- Action item
Here you must reproduce each line of the data exactly.

- Data records
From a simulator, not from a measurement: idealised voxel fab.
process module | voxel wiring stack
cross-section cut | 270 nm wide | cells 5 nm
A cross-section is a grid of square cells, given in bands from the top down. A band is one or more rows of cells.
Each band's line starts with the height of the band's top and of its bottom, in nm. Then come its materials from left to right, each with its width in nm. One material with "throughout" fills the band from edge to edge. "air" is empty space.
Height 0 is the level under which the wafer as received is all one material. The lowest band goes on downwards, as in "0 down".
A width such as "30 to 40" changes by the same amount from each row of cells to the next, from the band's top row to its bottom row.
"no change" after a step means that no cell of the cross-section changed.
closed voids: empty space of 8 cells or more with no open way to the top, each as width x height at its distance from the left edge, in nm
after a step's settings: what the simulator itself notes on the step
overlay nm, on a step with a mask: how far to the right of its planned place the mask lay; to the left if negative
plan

- Expected answer
From a simulator, not from a measurement: idealised voxel fab.
process module | voxel wiring stack
cross-section cut | 270 nm wide | cells 5 nm
A cross-section is a grid of square cells, given in bands from the top down. A band is one or more rows of cells.
Each band's line starts with the height of the band's top and of its bottom, in nm. Then come its materials from left to right, each with its width in nm. One material with "throughout" fills the band from edge to edge. "air" is empty space.
Height 0 is the level under which the wafer as received is all one material. The lowest band goes on downwards, as in "0 down".
A width such as "30 to 40" changes by the same amount from each row of cells to the next, from the band's top row to its bottom row.
"no change" after a step means that no cell of the cross-section changed.
closed voids: empty space of 8 cells or more with no open way to the top, each as width x height at its distance from the left edge, in nm
after a step's settings: what the simulator itself notes on the step
overlay nm, on a step with a mask: how far to the right of its planned place the mask lay; to the left if negative
plan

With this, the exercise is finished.